- [Source material]
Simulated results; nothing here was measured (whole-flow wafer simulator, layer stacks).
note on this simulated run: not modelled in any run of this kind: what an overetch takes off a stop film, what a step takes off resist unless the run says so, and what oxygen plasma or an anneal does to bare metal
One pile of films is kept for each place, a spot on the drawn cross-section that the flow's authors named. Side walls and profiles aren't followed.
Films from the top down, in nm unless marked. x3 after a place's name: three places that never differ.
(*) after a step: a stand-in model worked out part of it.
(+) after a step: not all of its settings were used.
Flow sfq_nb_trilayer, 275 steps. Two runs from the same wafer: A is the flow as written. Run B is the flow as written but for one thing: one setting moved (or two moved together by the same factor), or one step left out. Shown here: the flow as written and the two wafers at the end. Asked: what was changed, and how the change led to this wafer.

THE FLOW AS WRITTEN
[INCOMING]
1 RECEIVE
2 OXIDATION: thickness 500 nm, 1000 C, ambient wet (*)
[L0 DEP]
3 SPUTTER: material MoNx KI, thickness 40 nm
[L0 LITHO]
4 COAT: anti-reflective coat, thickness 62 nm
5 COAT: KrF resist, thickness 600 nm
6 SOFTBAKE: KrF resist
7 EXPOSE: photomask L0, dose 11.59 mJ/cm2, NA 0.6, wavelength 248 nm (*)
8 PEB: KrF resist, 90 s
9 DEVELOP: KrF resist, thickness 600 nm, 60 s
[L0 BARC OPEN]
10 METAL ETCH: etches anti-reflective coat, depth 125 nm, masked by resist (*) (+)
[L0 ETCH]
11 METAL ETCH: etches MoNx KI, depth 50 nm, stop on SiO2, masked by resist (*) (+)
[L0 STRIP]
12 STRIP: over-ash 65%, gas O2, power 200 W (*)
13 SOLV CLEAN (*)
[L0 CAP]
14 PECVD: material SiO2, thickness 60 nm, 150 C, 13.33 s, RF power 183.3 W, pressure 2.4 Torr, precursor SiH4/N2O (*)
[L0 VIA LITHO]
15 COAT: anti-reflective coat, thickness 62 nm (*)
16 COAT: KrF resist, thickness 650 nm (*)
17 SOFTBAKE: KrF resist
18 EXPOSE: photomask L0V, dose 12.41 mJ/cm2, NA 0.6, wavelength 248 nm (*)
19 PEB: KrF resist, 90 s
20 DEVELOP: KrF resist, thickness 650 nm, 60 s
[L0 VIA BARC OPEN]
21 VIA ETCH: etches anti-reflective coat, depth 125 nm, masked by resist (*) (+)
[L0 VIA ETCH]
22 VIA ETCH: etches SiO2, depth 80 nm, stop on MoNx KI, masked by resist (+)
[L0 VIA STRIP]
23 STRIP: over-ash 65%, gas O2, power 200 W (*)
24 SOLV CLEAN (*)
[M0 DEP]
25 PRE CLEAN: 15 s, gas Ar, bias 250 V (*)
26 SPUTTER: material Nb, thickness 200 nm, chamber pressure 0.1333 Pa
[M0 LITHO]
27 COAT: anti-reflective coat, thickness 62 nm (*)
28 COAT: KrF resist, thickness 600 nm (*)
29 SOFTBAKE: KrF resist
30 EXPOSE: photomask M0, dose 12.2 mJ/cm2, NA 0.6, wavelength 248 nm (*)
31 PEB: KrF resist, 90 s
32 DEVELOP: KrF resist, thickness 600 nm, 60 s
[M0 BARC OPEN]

- [Requirement] From the first line of the listing above to the line with "note on this", please transcribe each line exactly, both ends included, and nothing beyond that.

- [Written reply]
Simulated results; nothing here was measured (whole-flow wafer simulator, layer stacks).
note on this simulated run: not modelled in any run of this kind: what an overetch takes off a stop film, what a step takes off resist unless the run says so, and what oxygen plasma or an anneal does to bare metal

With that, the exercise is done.